Data excerpts:
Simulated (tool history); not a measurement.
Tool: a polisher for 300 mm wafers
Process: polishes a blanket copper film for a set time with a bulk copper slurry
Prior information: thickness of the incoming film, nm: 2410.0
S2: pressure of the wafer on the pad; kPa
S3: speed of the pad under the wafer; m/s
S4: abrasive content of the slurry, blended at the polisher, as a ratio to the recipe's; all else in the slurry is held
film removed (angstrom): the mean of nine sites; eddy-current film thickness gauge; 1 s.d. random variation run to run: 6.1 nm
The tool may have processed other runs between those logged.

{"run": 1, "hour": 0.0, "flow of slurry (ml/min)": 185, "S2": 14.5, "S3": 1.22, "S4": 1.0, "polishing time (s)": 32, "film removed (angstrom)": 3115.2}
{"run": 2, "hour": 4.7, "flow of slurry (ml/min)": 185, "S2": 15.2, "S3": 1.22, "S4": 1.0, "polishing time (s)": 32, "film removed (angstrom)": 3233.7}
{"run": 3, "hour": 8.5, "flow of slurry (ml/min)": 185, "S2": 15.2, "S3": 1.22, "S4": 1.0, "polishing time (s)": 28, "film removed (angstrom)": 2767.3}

Work request: Output the records above precisely.

Reply:
Simulated (tool history); not a measurement.
Tool: a polisher for 300 mm wafers
Process: polishes a blanket copper film for a set time with a bulk copper slurry
Prior information: thickness of the incoming film, nm: 2410.0
S2: pressure of the wafer on the pad; kPa
S3: speed of the pad under the wafer; m/s
S4: abrasive content of the slurry, blended at the polisher, as a ratio to the recipe's; all else in the slurry is held
film removed (angstrom): the mean of nine sites; eddy-current film thickness gauge; 1 s.d. random variation run to run: 6.1 nm
The tool may have processed other runs between those logged.

{"run": 1, "hour": 0.0, "flow of slurry (ml/min)": 185, "S2": 14.5, "S3": 1.22, "S4": 1.0, "polishing time (s)": 32, "film removed (angstrom)": 3115.2}
{"run": 2, "hour": 4.7, "flow of slurry (ml/min)": 185, "S2": 15.2, "S3": 1.22, "S4": 1.0, "polishing time (s)": 32, "film removed (angstrom)": 3233.7}
{"run": 3, "hour": 8.5, "flow of slurry (ml/min)": 185, "S2": 15.2, "S3": 1.22, "S4": 1.0, "polishing time (s)": 28, "film removed (angstrom)": 2767.3}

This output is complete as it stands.